The entries below contain a line with "closed voids: empty" and a line with "0 to -35: air". Retype exactly everything from the first down to the second, both included, and nothing else.

§ **Input data**
▬▬▬▬▬▬
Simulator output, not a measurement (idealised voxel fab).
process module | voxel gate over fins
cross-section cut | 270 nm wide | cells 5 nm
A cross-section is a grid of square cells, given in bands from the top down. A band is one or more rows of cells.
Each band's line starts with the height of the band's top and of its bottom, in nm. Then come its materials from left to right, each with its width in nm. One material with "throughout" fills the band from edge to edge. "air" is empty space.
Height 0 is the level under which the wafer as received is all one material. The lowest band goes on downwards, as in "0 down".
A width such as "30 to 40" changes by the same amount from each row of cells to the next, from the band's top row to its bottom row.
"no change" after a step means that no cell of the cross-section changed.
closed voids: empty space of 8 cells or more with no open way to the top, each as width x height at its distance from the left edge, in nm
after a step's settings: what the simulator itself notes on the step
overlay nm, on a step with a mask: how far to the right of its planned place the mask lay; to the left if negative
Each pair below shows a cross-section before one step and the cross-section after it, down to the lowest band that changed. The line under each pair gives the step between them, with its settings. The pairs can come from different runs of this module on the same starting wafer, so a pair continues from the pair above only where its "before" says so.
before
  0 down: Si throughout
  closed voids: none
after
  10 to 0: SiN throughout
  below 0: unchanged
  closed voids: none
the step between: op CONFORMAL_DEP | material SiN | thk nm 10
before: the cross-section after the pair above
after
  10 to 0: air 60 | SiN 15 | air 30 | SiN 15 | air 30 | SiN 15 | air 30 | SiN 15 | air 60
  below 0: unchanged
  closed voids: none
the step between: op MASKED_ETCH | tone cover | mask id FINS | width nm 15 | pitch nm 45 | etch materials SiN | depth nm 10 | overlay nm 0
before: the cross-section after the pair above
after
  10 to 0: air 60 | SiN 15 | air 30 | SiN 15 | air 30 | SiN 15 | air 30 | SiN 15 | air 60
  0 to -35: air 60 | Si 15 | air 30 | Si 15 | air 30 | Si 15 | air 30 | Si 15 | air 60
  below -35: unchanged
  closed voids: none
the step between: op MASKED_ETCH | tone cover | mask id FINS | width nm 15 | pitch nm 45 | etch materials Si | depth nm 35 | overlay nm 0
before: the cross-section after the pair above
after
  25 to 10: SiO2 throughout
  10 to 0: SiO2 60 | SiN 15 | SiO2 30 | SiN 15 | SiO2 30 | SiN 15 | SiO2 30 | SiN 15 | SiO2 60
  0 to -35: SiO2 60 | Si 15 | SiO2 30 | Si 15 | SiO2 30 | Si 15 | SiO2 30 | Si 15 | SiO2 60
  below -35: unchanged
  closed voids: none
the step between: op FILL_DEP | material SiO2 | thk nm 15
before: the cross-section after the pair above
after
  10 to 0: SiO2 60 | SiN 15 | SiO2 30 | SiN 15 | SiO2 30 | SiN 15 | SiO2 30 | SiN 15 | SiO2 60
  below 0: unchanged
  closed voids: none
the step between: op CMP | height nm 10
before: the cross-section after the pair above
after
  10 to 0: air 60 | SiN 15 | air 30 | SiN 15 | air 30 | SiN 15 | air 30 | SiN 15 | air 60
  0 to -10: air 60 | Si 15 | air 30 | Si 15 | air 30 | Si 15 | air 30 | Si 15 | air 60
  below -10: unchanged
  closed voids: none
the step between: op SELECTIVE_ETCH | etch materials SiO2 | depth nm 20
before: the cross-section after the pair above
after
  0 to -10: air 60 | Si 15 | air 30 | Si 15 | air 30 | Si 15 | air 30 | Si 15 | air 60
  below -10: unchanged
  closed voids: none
▬▬▬▬▬▬

§ **Written answer**
closed voids: empty space of 8 cells or more with no open way to the top, each as width x height at its distance from the left edge, in nm
after a step's settings: what the simulator itself notes on the step
overlay nm, on a step with a mask: how far to the right of its planned place the mask lay; to the left if negative
Each pair below shows a cross-section before one step and the cross-section after it, down to the lowest band that changed. The line under each pair gives the step between them, with its settings. The pairs can come from different runs of this module on the same starting wafer, so a pair continues from the pair above only where its "before" says so.
before
  0 down: Si throughout
  closed voids: none
after
  10 to 0: SiN throughout
  below 0: unchanged
  closed voids: none
the step between: op CONFORMAL_DEP | material SiN | thk nm 10
before: the cross-section after the pair above
after
  10 to 0: air 60 | SiN 15 | air 30 | SiN 15 | air 30 | SiN 15 | air 30 | SiN 15 | air 60
  below 0: unchanged
  closed voids: none
the step between: op MASKED_ETCH | tone cover | mask id FINS | width nm 15 | pitch nm 45 | etch materials SiN | depth nm 10 | overlay nm 0
before: the cross-section after the pair above
after
  10 to 0: air 60 | SiN 15 | air 30 | SiN 15 | air 30 | SiN 15 | air 30 | SiN 15 | air 60
  0 to -35: air 60 | Si 15 | air 30 | Si 15 | air 30 | Si 15 | air 30 | Si 15 | air 60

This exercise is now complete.